#### [REQUIREMENT]
Nothing in the records below should be altered when they are retyped.

··········

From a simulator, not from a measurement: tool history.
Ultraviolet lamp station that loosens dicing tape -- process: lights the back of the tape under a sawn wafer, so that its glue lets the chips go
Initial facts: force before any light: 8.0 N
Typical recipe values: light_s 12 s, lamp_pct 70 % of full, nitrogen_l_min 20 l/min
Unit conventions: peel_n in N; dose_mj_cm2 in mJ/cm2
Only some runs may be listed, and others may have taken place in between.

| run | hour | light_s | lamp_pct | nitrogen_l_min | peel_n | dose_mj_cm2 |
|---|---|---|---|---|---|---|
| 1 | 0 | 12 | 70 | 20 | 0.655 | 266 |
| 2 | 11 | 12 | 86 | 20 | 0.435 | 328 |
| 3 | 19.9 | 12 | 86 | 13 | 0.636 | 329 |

··········

#### [ANSWER BOX]
From a simulator, not from a measurement: tool history.
Ultraviolet lamp station that loosens dicing tape -- process: lights the back of the tape under a sawn wafer, so that its glue lets the chips go
Initial facts: force before any light: 8.0 N
Typical recipe values: light_s 12 s, lamp_pct 70 % of full, nitrogen_l_min 20 l/min
Unit conventions: peel_n in N; dose_mj_cm2 in mJ/cm2
Only some runs may be listed, and others may have taken place in between.

| run | hour | light_s | lamp_pct | nitrogen_l_min | peel_n | dose_mj_cm2 |
|---|---|---|---|---|---|---|
| 1 | 0 | 12 | 70 | 20 | 0.655 | 266 |
| 2 | 11 | 12 | 86 | 20 | 0.435 | 328 |
| 3 | 19.9 | 12 | 86 | 13 | 0.636 | 329 |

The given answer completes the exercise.